### Assignment
The records below must be copied out completely and exactly.

☆ ☆ ☆
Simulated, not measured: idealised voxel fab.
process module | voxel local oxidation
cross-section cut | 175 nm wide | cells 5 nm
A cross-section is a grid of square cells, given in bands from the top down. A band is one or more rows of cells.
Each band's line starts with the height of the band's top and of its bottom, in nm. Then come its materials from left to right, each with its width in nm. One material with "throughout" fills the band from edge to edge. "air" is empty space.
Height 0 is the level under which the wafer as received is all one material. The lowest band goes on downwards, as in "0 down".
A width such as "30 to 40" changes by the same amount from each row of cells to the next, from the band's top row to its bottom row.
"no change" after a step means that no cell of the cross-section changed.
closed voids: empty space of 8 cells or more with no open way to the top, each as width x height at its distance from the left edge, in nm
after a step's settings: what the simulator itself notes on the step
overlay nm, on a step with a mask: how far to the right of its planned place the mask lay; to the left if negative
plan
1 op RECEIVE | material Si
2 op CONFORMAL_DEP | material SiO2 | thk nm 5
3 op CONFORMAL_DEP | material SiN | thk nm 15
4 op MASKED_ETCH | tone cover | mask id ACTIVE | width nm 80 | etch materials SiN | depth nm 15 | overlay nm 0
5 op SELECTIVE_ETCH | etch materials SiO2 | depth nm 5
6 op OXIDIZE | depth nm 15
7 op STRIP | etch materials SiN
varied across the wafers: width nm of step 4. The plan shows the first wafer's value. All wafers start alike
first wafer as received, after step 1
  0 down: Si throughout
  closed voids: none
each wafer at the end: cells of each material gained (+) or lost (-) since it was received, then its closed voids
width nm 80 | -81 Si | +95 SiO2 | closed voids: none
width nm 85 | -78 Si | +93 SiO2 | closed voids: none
☆ ☆ ☆

### Exercise result
Simulated, not measured: idealised voxel fab.
process module | voxel local oxidation
cross-section cut | 175 nm wide | cells 5 nm
A cross-section is a grid of square cells, given in bands from the top down. A band is one or more rows of cells.
Each band's line starts with the height of the band's top and of its bottom, in nm. Then come its materials from left to right, each with its width in nm. One material with "throughout" fills the band from edge to edge. "air" is empty space.
Height 0 is the level under which the wafer as received is all one material. The lowest band goes on downwards, as in "0 down".
A width such as "30 to 40" changes by the same amount from each row of cells to the next, from the band's top row to its bottom row.
"no change" after a step means that no cell of the cross-section changed.
closed voids: empty space of 8 cells or more with no open way to the top, each as width x height at its distance from the left edge, in nm
after a step's settings: what the simulator itself notes on the step
overlay nm, on a step with a mask: how far to the right of its planned place the mask lay; to the left if negative
plan
1 op RECEIVE | material Si
2 op CONFORMAL_DEP | material SiO2 | thk nm 5
3 op CONFORMAL_DEP | material SiN | thk nm 15
4 op MASKED_ETCH | tone cover | mask id ACTIVE | width nm 80 | etch materials SiN | depth nm 15 | overlay nm 0
5 op SELECTIVE_ETCH | etch materials SiO2 | depth nm 5
6 op OXIDIZE | depth nm 15
7 op STRIP | etch materials SiN
varied across the wafers: width nm of step 4. The plan shows the first wafer's value. All wafers start alike
first wafer as received, after step 1
  0 down: Si throughout
  closed voids: none
each wafer at the end: cells of each material gained (+) or lost (-) since it was received, then its closed voids
width nm 80 | -81 Si | +95 SiO2 | closed voids: none
width nm 85 | -78 Si | +93 SiO2 | closed voids: none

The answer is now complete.